RECORDS SUPPLIED:
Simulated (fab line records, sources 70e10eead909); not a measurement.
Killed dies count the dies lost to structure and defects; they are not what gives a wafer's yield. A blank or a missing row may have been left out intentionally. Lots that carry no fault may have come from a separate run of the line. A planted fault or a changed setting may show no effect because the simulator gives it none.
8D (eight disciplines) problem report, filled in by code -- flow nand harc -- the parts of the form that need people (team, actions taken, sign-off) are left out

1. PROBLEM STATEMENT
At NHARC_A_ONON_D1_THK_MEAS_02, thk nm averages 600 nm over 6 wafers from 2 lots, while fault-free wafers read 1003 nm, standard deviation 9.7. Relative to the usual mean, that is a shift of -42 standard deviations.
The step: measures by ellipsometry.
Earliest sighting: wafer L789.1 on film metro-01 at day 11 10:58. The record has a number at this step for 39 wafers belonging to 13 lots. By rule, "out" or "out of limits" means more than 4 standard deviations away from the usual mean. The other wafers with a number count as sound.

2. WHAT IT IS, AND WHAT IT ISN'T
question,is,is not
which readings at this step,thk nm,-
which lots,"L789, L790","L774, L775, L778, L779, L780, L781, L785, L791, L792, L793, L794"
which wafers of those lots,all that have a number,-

REQUIRED ACTION: Reproduce exactly, and only, the part of the listing above that begins at the line with "8D (eight disciplines)" and goes on through the line with "2. WHAT IT IS, AND WHAT IT ISN'T".

WRITTEN SOLUTION:
8D (eight disciplines) problem report, filled in by code -- flow nand harc -- the parts of the form that need people (team, actions taken, sign-off) are left out

1. PROBLEM STATEMENT
At NHARC_A_ONON_D1_THK_MEAS_02, thk nm averages 600 nm over 6 wafers from 2 lots, while fault-free wafers read 1003 nm, standard deviation 9.7. Relative to the usual mean, that is a shift of -42 standard deviations.
The step: measures by ellipsometry.
Earliest sighting: wafer L789.1 on film metro-01 at day 11 10:58. The record has a number at this step for 39 wafers belonging to 13 lots. By rule, "out" or "out of limits" means more than 4 standard deviations away from the usual mean. The other wafers with a number count as sound.

2. WHAT IT IS, AND WHAT IT ISN'T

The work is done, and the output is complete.